- _Work task_
The following data has a line with "which wafers of" and a line with "3. THE SUSPECTS, EACH WITH WHAT RULES IT OUT". Write out exactly those lines and all the lines between them.

- _Record extracts_
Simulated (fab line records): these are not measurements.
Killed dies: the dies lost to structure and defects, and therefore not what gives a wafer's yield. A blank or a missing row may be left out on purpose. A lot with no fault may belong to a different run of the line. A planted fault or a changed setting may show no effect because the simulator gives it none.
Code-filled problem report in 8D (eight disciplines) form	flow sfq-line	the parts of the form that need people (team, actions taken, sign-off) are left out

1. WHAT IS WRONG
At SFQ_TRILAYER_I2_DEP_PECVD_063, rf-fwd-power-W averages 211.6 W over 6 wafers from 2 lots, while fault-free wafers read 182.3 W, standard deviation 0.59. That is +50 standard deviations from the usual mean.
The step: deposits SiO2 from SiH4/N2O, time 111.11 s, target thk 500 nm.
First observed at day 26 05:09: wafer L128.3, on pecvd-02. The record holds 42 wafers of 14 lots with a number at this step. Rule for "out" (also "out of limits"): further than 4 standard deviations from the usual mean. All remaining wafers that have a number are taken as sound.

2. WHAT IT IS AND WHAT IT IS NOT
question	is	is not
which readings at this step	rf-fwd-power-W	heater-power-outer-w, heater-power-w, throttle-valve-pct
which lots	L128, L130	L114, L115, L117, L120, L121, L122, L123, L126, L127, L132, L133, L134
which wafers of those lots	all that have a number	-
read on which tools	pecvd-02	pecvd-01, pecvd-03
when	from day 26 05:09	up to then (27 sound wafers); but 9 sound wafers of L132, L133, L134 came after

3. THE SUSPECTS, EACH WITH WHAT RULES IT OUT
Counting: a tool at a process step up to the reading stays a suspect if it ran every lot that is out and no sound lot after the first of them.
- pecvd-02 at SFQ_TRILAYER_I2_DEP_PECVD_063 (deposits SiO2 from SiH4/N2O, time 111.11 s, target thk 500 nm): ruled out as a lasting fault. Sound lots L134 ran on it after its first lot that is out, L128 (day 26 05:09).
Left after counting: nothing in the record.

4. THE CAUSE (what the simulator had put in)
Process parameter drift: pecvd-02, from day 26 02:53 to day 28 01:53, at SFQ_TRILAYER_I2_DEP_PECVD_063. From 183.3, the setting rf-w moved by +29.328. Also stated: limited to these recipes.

- _Worked solution_
which wafers of those lots	all that have a number	-
read on which tools	pecvd-02	pecvd-01, pecvd-03
when	from day 26 05:09	up to then (27 sound wafers); but 9 sound wafers of L132, L133, L134 came after

3. THE SUSPECTS, EACH WITH WHAT RULES IT OUT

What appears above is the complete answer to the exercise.